Requirement: Transcribe the material from its first line onward, ending with the line that contains "Result of step" and adding nothing beyond it.

Extracted information:
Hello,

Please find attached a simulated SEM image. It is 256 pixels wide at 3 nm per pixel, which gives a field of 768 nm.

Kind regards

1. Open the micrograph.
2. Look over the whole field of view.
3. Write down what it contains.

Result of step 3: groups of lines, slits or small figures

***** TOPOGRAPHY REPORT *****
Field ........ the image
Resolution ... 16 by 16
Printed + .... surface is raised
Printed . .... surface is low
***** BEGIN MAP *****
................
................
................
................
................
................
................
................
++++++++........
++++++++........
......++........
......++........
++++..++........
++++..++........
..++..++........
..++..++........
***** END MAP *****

Exercise answer:
Hello,

Please find attached a simulated SEM image. It is 256 pixels wide at 3 nm per pixel, which gives a field of 768 nm.

Kind regards

1. Open the micrograph.
2. Look over the whole field of view.
3. Write down what it contains.

Result of step 3: groups of lines, slits or small figures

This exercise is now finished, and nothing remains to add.